■ Records shown
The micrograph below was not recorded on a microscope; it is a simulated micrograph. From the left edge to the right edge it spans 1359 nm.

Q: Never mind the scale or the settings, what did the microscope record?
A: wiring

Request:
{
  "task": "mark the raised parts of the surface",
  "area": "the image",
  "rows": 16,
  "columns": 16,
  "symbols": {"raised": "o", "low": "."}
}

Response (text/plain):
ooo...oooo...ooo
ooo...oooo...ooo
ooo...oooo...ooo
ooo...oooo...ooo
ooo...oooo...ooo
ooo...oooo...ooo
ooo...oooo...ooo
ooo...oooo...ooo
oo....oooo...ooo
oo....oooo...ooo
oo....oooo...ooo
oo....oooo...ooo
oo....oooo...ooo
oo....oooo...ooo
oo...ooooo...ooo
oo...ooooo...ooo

■ Exercise
The entries above should be copied out exactly, with none left out.

■ Response area
The micrograph below was not recorded on a microscope; it is a simulated micrograph. From the left edge to the right edge it spans 1359 nm.

Q: Never mind the scale or the settings, what did the microscope record?
A: wiring

Request:
{
  "task": "mark the raised parts of the surface",
  "area": "the image",
  "rows": 16,
  "columns": 16,
  "symbols": {"raised": "o", "low": "."}
}

Response (text/plain):
ooo...oooo...ooo
ooo...oooo...ooo
ooo...oooo...ooo
ooo...oooo...ooo
ooo...oooo...ooo
ooo...oooo...ooo
ooo...oooo...ooo
ooo...oooo...ooo
oo....oooo...ooo
oo....oooo...ooo
oo....oooo...ooo
oo....oooo...ooo
oo....oooo...ooo
oo....oooo...ooo
oo...ooooo...ooo
oo...ooooo...ooo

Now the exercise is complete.